■ ■ ■ ■ ■ ■ ■
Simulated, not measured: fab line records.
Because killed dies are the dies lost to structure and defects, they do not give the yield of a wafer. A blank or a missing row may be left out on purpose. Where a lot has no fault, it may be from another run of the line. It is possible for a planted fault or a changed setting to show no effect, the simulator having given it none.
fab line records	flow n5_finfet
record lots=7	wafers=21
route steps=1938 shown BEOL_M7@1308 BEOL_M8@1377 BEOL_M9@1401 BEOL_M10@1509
■ ■ ■ ■ ■ ■ ■

Line by line, output the records exactly as given.

-- TASK ANSWER --
Simulated, not measured: fab line records.
Because killed dies are the dies lost to structure and defects, they do not give the yield of a wafer. A blank or a missing row may be left out on purpose. Where a lot has no fault, it may be from another run of the line. It is possible for a planted fault or a changed setting to show no effect, the simulator having given it none.
fab line records	flow n5_finfet
record lots=7	wafers=21
route steps=1938 shown BEOL_M7@1308 BEOL_M8@1377 BEOL_M9@1401 BEOL_M10@1509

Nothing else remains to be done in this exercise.